_Assignment_: Repeat the whole listing exactly, leaving nothing out.

_Extracted records_:
_____

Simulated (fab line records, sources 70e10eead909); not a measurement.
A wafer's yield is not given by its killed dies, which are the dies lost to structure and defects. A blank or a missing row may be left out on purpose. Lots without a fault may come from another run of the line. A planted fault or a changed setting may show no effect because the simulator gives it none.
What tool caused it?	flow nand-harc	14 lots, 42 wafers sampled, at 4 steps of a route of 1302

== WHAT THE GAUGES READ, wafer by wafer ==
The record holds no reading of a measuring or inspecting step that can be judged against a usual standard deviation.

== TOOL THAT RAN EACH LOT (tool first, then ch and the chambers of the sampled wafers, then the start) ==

_____

_Expected answer_:
Simulated (fab line records, sources 70e10eead909); not a measurement.
A wafer's yield is not given by its killed dies, which are the dies lost to structure and defects. A blank or a missing row may be left out on purpose. Lots without a fault may come from another run of the line. A planted fault or a changed setting may show no effect because the simulator gives it none.
What tool caused it?	flow nand-harc	14 lots, 42 wafers sampled, at 4 steps of a route of 1302

== WHAT THE GAUGES READ, wafer by wafer ==
The record holds no reading of a measuring or inspecting step that can be judged against a usual standard deviation.

== TOOL THAT RAN EACH LOT (tool first, then ch and the chambers of the sampled wafers, then the start) ==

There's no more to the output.